Go from the first line below to the one with "Each step with" and print each line exactly.

-- Data shown follows --

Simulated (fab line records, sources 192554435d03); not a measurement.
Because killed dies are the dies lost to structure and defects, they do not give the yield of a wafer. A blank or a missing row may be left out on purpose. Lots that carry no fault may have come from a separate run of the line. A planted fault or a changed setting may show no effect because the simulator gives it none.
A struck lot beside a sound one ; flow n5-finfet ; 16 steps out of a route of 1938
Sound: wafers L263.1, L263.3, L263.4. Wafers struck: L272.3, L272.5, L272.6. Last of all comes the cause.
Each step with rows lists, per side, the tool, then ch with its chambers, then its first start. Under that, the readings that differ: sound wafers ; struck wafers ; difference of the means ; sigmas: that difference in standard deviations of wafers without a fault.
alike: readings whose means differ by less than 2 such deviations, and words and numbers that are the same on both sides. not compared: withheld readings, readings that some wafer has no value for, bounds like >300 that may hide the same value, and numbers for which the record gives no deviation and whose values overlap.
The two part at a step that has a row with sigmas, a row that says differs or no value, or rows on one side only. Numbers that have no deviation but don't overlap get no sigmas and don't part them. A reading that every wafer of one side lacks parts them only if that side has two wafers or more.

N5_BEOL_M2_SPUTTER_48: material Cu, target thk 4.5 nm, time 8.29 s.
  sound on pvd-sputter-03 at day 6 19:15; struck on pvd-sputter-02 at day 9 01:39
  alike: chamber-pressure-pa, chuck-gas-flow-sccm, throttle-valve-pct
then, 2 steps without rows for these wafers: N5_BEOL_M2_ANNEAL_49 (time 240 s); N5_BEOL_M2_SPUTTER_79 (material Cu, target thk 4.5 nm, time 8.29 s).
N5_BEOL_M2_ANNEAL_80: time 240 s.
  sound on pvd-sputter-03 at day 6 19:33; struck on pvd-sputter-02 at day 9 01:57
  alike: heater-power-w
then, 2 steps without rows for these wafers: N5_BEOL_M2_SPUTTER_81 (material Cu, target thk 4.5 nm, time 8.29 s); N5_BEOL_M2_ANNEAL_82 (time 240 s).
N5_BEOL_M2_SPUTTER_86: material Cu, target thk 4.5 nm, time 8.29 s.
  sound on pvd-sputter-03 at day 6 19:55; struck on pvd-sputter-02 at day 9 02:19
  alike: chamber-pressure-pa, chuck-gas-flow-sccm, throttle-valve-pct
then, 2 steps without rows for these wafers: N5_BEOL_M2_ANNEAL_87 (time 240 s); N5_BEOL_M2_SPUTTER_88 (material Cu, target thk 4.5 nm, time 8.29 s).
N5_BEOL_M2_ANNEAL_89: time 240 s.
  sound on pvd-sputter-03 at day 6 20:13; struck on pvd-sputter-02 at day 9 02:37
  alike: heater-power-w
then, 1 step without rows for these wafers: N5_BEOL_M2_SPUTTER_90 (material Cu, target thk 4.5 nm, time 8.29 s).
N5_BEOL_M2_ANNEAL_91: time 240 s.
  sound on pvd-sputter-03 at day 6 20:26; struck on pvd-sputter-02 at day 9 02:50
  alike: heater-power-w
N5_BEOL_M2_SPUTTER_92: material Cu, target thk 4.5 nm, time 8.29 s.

-- Data shown concluded --

- Task response -
Simulated (fab line records, sources 192554435d03); not a measurement.
Because killed dies are the dies lost to structure and defects, they do not give the yield of a wafer. A blank or a missing row may be left out on purpose. Lots that carry no fault may have come from a separate run of the line. A planted fault or a changed setting may show no effect because the simulator gives it none.
A struck lot beside a sound one ; flow n5-finfet ; 16 steps out of a route of 1938
Sound: wafers L263.1, L263.3, L263.4. Wafers struck: L272.3, L272.5, L272.6. Last of all comes the cause.
Each step with rows lists, per side, the tool, then ch with its chambers, then its first start. Under that, the readings that differ: sound wafers ; struck wafers ; difference of the means ; sigmas: that difference in standard deviations of wafers without a fault.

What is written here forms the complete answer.